• Dataset records:

▬▬▬▬▬▬▬▬▬▬

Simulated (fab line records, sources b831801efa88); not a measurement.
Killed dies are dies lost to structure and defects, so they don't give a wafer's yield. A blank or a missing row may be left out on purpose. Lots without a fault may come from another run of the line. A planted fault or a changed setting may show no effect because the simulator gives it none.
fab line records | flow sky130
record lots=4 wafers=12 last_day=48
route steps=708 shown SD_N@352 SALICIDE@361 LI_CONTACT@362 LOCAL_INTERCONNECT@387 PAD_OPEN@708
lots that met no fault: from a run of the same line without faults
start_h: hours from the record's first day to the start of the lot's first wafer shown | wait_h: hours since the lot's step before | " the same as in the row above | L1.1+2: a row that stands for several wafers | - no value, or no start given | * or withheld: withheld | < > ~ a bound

▬▬▬▬▬▬▬▬▬▬

• Task item: Set down exactly the lines of the data above, beginning with the line that has "Killed dies are" and ending with the line that has "lots that met", and no others.

• Task output:
Killed dies are dies lost to structure and defects, so they don't give a wafer's yield. A blank or a missing row may be left out on purpose. Lots without a fault may come from another run of the line. A planted fault or a changed setting may show no effect because the simulator gives it none.
fab line records | flow sky130
record lots=4 wafers=12 last_day=48
route steps=708 shown SD_N@352 SALICIDE@361 LI_CONTACT@362 LOCAL_INTERCONNECT@387 PAD_OPEN@708
lots that met no fault: from a run of the same line without faults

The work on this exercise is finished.